• [ASSIGNED TASK]: Copy, word for word, each line of the data below from the first through the line containing "Figure 1. Coarse", and stop there.

• [MATERIAL SUPPLIED]:
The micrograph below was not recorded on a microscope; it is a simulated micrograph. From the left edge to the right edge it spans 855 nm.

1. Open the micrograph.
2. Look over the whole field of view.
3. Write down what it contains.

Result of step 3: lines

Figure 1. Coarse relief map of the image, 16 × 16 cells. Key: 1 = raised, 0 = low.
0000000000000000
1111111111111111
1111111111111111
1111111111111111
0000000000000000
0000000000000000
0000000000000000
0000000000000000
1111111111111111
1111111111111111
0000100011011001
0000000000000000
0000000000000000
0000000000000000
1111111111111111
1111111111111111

• [TASK RESULT]:
The micrograph below was not recorded on a microscope; it is a simulated micrograph. From the left edge to the right edge it spans 855 nm.

1. Open the micrograph.
2. Look over the whole field of view.
3. Write down what it contains.

Result of step 3: lines

Figure 1. Coarse relief map of the image, 16 × 16 cells. Key: 1 = raised, 0 = low.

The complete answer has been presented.